### Data shown
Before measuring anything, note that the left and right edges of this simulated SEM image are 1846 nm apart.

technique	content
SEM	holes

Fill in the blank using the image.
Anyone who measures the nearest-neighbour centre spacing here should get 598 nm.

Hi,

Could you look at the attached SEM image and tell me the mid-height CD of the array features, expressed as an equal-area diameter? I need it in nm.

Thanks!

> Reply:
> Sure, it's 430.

### Work task
Taking no liberties, give the material above again in full.

### Answer section
Before measuring anything, note that the left and right edges of this simulated SEM image are 1846 nm apart.

technique	content
SEM	holes

Fill in the blank using the image.
Anyone who measures the nearest-neighbour centre spacing here should get 598 nm.

Hi,

Could you look at the attached SEM image and tell me the mid-height CD of the array features, expressed as an equal-area diameter? I need it in nm.

Thanks!

> Reply:
> Sure, it's 430.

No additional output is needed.